**Work request**
Output, word for word, every line from the start of the listing down to and including the line that contains "Each chamber's own"; include nothing else.

== Segment start ==

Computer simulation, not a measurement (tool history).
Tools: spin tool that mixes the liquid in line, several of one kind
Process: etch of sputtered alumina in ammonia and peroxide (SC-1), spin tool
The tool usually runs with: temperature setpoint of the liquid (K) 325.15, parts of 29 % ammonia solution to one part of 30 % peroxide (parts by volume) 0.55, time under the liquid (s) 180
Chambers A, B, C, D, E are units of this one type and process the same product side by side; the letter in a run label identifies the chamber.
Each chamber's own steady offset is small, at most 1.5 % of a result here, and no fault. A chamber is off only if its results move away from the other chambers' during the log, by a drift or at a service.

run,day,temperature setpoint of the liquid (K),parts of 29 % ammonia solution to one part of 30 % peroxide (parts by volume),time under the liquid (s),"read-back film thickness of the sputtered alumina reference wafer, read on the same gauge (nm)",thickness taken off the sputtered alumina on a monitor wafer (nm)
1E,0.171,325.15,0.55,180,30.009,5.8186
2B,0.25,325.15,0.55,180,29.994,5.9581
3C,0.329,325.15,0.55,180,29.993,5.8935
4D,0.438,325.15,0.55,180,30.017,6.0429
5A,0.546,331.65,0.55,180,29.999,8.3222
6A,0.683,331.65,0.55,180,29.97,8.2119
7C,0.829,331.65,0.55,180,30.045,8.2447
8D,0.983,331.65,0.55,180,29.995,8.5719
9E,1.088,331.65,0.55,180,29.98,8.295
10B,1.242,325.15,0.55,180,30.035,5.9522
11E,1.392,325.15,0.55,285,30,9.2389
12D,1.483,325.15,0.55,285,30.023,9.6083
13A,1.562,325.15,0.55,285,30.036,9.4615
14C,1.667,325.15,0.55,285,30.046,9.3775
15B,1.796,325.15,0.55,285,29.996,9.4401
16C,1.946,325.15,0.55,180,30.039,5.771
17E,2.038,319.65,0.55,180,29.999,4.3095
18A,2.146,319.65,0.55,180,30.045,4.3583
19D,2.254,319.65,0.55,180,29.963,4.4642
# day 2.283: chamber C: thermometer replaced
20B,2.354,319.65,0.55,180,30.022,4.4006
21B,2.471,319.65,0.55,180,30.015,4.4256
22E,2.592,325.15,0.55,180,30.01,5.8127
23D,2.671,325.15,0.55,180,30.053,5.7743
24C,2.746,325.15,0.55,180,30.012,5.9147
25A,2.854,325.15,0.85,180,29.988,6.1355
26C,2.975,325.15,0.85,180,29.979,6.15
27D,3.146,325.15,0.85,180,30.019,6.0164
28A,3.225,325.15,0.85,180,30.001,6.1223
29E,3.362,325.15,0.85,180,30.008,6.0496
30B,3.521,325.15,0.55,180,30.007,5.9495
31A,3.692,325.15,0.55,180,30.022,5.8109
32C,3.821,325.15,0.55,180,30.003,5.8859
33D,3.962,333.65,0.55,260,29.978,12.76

== Segment end ==

**Written solution**
Computer simulation, not a measurement (tool history).
Tools: spin tool that mixes the liquid in line, several of one kind
Process: etch of sputtered alumina in ammonia and peroxide (SC-1), spin tool
The tool usually runs with: temperature setpoint of the liquid (K) 325.15, parts of 29 % ammonia solution to one part of 30 % peroxide (parts by volume) 0.55, time under the liquid (s) 180
Chambers A, B, C, D, E are units of this one type and process the same product side by side; the letter in a run label identifies the chamber.
Each chamber's own steady offset is small, at most 1.5 % of a result here, and no fault. A chamber is off only if its results move away from the other chambers' during the log, by a drift or at a service.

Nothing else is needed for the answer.